Work order
It is required that all of the data be written out exactly.

──────────────────────────────

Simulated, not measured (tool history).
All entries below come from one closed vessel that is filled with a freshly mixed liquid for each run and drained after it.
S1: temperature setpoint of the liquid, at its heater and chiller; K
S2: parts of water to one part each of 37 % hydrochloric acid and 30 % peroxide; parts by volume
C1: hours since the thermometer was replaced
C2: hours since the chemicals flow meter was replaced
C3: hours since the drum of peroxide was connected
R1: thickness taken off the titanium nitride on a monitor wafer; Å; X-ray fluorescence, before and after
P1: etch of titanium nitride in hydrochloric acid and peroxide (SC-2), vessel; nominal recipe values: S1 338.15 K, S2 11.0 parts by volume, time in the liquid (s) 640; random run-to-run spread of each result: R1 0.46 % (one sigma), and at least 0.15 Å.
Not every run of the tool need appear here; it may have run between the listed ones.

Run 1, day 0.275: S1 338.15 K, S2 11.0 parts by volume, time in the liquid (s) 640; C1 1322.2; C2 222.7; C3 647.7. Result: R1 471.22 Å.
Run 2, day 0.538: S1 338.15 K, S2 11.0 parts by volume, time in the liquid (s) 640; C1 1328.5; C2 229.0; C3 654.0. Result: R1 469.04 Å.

──────────────────────────────

Expected answer
Simulated, not measured (tool history).
All entries below come from one closed vessel that is filled with a freshly mixed liquid for each run and drained after it.
S1: temperature setpoint of the liquid, at its heater and chiller; K
S2: parts of water to one part each of 37 % hydrochloric acid and 30 % peroxide; parts by volume
C1: hours since the thermometer was replaced
C2: hours since the chemicals flow meter was replaced
C3: hours since the drum of peroxide was connected
R1: thickness taken off the titanium nitride on a monitor wafer; Å; X-ray fluorescence, before and after
P1: etch of titanium nitride in hydrochloric acid and peroxide (SC-2), vessel; nominal recipe values: S1 338.15 K, S2 11.0 parts by volume, time in the liquid (s) 640; random run-to-run spread of each result: R1 0.46 % (one sigma), and at least 0.15 Å.
Not every run of the tool need appear here; it may have run between the listed ones.

Run 1, day 0.275: S1 338.15 K, S2 11.0 parts by volume, time in the liquid (s) 640; C1 1322.2; C2 222.7; C3 647.7. Result: R1 471.22 Å.
Run 2, day 0.538: S1 338.15 K, S2 11.0 parts by volume, time in the liquid (s) 640; C1 1328.5; C2 229.0; C3 654.0. Result: R1 469.04 Å.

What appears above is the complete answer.